Data supplied »
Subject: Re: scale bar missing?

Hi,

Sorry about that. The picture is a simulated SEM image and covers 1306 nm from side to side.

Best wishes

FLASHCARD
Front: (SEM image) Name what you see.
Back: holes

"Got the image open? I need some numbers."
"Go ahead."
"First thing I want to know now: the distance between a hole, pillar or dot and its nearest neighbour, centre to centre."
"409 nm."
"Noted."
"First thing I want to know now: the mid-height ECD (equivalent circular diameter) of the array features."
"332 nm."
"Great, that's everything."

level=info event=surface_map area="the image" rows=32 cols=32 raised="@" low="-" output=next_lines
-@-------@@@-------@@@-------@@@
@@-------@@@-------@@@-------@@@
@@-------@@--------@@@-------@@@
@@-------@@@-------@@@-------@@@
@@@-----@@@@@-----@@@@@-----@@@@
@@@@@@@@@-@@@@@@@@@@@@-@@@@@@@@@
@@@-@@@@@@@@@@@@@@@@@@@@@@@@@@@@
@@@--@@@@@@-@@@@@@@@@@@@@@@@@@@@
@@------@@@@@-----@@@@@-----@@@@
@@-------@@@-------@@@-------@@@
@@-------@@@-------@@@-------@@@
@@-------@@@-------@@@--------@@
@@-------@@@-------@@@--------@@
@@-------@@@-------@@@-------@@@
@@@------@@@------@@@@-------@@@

Work task » Copy the records. Each line should match exactly.

Task output »
Subject: Re: scale bar missing?

Hi,

Sorry about that. The picture is a simulated SEM image and covers 1306 nm from side to side.

Best wishes

FLASHCARD
Front: (SEM image) Name what you see.
Back: holes

"Got the image open? I need some numbers."
"Go ahead."
"First thing I want to know now: the distance between a hole, pillar or dot and its nearest neighbour, centre to centre."
"409 nm."
"Noted."
"First thing I want to know now: the mid-height ECD (equivalent circular diameter) of the array features."
"332 nm."
"Great, that's everything."

level=info event=surface_map area="the image" rows=32 cols=32 raised="@" low="-" output=next_lines
-@-------@@@-------@@@-------@@@
@@-------@@@-------@@@-------@@@
@@-------@@--------@@@-------@@@
@@-------@@@-------@@@-------@@@
@@@-----@@@@@-----@@@@@-----@@@@
@@@@@@@@@-@@@@@@@@@@@@-@@@@@@@@@
@@@-@@@@@@@@@@@@@@@@@@@@@@@@@@@@
@@@--@@@@@@-@@@@@@@@@@@@@@@@@@@@
@@------@@@@@-----@@@@@-----@@@@
@@-------@@@-------@@@-------@@@
@@-------@@@-------@@@-------@@@
@@-------@@@-------@@@--------@@
@@-------@@@-------@@@--------@@
@@-------@@@-------@@@-------@@@
@@@------@@@------@@@@-------@@@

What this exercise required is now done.